Dataset excerpts
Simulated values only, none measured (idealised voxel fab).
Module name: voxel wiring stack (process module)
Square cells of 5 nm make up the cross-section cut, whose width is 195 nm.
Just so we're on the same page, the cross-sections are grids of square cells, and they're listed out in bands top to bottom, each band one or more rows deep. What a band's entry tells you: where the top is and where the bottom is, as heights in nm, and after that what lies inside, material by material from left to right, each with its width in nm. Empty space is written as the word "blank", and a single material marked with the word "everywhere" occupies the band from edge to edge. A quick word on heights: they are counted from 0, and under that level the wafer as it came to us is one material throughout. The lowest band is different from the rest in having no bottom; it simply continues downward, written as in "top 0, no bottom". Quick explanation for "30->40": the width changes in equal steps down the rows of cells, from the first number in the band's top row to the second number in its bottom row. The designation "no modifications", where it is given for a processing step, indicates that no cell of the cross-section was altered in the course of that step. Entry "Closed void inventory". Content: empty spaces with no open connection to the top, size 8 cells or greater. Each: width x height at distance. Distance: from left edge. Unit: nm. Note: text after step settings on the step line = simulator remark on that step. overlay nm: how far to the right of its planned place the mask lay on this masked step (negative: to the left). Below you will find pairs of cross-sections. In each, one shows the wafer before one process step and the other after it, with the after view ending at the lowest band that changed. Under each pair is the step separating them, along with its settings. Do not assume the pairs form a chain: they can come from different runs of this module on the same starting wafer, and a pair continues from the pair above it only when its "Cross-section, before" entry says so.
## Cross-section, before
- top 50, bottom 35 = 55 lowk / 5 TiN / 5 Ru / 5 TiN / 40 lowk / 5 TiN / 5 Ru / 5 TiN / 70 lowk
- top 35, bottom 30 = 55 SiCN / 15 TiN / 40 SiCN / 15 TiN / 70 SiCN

Assignment
Output the data exactly, from the first line through the line that holds "Square cells of", so that no later line appears.

Task response
Simulated values only, none measured (idealised voxel fab).
Module name: voxel wiring stack (process module)
Square cells of 5 nm make up the cross-section cut, whose width is 195 nm.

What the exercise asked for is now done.